#### INPUT DATA
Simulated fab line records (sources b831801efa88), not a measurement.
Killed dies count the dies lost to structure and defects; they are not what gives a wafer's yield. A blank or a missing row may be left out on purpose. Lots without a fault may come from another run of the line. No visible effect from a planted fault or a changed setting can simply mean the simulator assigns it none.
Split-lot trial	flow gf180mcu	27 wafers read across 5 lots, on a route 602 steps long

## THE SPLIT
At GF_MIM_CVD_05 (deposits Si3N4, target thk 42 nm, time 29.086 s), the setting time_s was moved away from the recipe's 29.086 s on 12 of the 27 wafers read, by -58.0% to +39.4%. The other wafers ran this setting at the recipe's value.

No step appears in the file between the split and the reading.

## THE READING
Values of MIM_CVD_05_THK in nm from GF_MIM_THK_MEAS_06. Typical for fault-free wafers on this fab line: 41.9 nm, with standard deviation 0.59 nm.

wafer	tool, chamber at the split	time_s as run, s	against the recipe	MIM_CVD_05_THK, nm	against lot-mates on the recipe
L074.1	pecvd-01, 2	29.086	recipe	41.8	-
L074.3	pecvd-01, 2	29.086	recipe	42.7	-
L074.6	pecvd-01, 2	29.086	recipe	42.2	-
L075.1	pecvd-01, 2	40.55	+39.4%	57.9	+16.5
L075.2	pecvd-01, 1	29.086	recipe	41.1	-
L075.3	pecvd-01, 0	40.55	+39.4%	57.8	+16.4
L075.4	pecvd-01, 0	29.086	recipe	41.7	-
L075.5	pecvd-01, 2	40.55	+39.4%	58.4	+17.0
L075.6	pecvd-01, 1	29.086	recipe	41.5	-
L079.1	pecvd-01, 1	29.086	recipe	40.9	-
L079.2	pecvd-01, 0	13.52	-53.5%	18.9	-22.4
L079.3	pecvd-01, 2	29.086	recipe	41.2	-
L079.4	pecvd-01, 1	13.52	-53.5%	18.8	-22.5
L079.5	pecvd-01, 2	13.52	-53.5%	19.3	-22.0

#### ASSIGNMENT
Within the material above, transcribe exactly the lines that run from the line holding "At GF_MIM_CVD_05 (deposits" through the line holding "## THE READING".

#### TASK SOLUTION
At GF_MIM_CVD_05 (deposits Si3N4, target thk 42 nm, time 29.086 s), the setting time_s was moved away from the recipe's 29.086 s on 12 of the 27 wafers read, by -58.0% to +39.4%. The other wafers ran this setting at the recipe's value.

No step appears in the file between the split and the reading.

## THE READING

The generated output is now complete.